■ REQUIREMENT: Transcribe exactly each line of the entries, from the opening line to the line with "SKY_CAPM_CVD_00 on pecvd-03", with both of those lines included.

■ DATA FOR REVIEW:
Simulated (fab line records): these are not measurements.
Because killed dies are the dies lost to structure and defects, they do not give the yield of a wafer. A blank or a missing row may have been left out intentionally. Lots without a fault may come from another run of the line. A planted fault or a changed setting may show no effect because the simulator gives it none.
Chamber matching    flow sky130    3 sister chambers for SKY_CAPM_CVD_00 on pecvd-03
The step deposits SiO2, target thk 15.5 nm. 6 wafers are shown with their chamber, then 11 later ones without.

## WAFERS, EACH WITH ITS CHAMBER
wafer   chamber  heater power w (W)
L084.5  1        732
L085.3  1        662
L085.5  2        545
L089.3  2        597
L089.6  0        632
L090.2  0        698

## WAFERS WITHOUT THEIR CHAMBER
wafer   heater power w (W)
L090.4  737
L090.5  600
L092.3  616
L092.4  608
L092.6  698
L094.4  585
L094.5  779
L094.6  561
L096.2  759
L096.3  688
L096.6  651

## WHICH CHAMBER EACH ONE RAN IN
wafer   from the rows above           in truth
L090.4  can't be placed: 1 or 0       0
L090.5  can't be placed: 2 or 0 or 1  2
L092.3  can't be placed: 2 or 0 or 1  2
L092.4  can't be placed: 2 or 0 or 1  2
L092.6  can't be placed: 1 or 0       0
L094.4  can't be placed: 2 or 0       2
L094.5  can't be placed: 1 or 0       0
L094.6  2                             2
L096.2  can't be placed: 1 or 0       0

■ WRITTEN RESPONSE:
Simulated (fab line records): these are not measurements.
Because killed dies are the dies lost to structure and defects, they do not give the yield of a wafer. A blank or a missing row may have been left out intentionally. Lots without a fault may come from another run of the line. A planted fault or a changed setting may show no effect because the simulator gives it none.
Chamber matching    flow sky130    3 sister chambers for SKY_CAPM_CVD_00 on pecvd-03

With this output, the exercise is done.